§ **DATA LISTING**:
* * * * * * *

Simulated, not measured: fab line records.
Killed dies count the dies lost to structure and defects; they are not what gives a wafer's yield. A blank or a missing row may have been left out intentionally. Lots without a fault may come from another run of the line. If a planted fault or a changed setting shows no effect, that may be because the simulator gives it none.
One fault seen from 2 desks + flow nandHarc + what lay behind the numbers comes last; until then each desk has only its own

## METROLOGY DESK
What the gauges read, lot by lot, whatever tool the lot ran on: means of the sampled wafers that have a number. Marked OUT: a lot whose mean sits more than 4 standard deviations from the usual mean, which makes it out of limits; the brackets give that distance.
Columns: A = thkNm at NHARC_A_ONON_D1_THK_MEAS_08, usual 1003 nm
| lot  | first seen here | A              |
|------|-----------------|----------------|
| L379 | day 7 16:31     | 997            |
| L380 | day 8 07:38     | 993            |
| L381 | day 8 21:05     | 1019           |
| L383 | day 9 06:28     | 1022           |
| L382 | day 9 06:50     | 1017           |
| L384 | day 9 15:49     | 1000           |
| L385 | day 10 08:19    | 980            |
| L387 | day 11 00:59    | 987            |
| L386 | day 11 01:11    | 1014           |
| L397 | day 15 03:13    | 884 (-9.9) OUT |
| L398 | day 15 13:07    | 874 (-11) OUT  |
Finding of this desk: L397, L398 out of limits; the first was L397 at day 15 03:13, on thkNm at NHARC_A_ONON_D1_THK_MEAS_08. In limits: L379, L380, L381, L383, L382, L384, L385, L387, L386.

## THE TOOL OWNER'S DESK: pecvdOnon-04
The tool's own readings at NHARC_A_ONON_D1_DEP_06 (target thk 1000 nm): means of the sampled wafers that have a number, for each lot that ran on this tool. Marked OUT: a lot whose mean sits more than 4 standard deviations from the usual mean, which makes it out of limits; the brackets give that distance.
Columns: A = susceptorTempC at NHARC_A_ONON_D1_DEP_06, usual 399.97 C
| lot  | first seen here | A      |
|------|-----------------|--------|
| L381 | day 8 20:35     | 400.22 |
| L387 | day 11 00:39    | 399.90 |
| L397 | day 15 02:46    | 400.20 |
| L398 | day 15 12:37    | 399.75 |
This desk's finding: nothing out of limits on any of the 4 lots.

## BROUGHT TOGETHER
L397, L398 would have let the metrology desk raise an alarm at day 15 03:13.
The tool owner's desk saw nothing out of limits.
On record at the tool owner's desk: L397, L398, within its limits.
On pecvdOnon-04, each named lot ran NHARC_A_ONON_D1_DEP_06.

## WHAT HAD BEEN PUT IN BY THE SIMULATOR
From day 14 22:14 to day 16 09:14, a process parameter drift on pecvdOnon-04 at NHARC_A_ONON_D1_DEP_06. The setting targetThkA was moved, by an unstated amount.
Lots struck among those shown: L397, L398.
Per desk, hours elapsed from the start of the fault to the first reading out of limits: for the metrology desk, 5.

* * * * * * *

§ **WORK ORDER**: Using the data above, transcribe the lines that run from the line with "L397, L398 would" to the line with "From day 14", both ends kept, and output nothing else.

§ **RESULT**:
L397, L398 would have let the metrology desk raise an alarm at day 15 03:13.
The tool owner's desk saw nothing out of limits.
On record at the tool owner's desk: L397, L398, within its limits.
On pecvdOnon-04, each named lot ran NHARC_A_ONON_D1_DEP_06.

## WHAT HAD BEEN PUT IN BY THE SIMULATOR
From day 14 22:14 to day 16 09:14, a process parameter drift on pecvdOnon-04 at NHARC_A_ONON_D1_DEP_06. The setting targetThkA was moved, by an unstated amount.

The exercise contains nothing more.